--- REQUIREMENT ---
Here are some entries; quote each one exactly.

--- INFORMATION PROVIDED ---
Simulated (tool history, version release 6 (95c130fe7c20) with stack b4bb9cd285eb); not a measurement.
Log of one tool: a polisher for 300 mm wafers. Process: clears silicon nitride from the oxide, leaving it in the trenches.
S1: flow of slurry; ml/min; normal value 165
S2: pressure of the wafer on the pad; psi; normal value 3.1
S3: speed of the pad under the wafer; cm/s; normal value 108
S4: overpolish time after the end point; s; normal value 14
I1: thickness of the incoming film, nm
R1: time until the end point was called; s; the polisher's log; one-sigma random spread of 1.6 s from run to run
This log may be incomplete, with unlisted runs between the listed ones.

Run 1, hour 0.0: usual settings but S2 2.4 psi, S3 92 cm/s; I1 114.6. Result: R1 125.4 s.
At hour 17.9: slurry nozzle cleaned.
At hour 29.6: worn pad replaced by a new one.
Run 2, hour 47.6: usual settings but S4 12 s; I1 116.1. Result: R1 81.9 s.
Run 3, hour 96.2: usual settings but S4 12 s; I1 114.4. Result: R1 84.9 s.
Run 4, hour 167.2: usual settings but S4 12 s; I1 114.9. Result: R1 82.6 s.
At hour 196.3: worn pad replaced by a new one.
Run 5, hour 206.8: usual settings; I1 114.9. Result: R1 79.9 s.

--- EXERCISE SOLUTION ---
Simulated (tool history, version release 6 (95c130fe7c20) with stack b4bb9cd285eb); not a measurement.
Log of one tool: a polisher for 300 mm wafers. Process: clears silicon nitride from the oxide, leaving it in the trenches.
S1: flow of slurry; ml/min; normal value 165
S2: pressure of the wafer on the pad; psi; normal value 3.1
S3: speed of the pad under the wafer; cm/s; normal value 108
S4: overpolish time after the end point; s; normal value 14
I1: thickness of the incoming film, nm
R1: time until the end point was called; s; the polisher's log; one-sigma random spread of 1.6 s from run to run
This log may be incomplete, with unlisted runs between the listed ones.

Run 1, hour 0.0: usual settings but S2 2.4 psi, S3 92 cm/s; I1 114.6. Result: R1 125.4 s.
At hour 17.9: slurry nozzle cleaned.
At hour 29.6: worn pad replaced by a new one.
Run 2, hour 47.6: usual settings but S4 12 s; I1 116.1. Result: R1 81.9 s.
Run 3, hour 96.2: usual settings but S4 12 s; I1 114.4. Result: R1 84.9 s.
Run 4, hour 167.2: usual settings but S4 12 s; I1 114.9. Result: R1 82.6 s.
At hour 196.3: worn pad replaced by a new one.
Run 5, hour 206.8: usual settings; I1 114.9. Result: R1 79.9 s.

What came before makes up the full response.